......

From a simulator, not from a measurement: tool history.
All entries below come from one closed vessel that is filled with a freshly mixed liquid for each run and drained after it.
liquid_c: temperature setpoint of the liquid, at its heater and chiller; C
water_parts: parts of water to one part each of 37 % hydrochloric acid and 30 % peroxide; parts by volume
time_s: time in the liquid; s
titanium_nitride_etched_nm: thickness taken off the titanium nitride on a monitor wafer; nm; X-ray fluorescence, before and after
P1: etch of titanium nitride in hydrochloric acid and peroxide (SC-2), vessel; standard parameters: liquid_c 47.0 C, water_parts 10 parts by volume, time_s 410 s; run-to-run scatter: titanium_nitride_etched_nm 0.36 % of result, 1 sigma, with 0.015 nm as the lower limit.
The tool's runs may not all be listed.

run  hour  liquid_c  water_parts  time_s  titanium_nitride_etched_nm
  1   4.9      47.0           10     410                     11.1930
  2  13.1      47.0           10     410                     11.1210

......

ASSIGNED TASK => What is wanted is the complete set of entries, returned verbatim.

RESULT =>
From a simulator, not from a measurement: tool history.
All entries below come from one closed vessel that is filled with a freshly mixed liquid for each run and drained after it.
liquid_c: temperature setpoint of the liquid, at its heater and chiller; C
water_parts: parts of water to one part each of 37 % hydrochloric acid and 30 % peroxide; parts by volume
time_s: time in the liquid; s
titanium_nitride_etched_nm: thickness taken off the titanium nitride on a monitor wafer; nm; X-ray fluorescence, before and after
P1: etch of titanium nitride in hydrochloric acid and peroxide (SC-2), vessel; standard parameters: liquid_c 47.0 C, water_parts 10 parts by volume, time_s 410 s; run-to-run scatter: titanium_nitride_etched_nm 0.36 % of result, 1 sigma, with 0.015 nm as the lower limit.
The tool's runs may not all be listed.

run  hour  liquid_c  water_parts  time_s  titanium_nitride_etched_nm
  1   4.9      47.0           10     410                     11.1930
  2  13.1      47.0           10     410                     11.1210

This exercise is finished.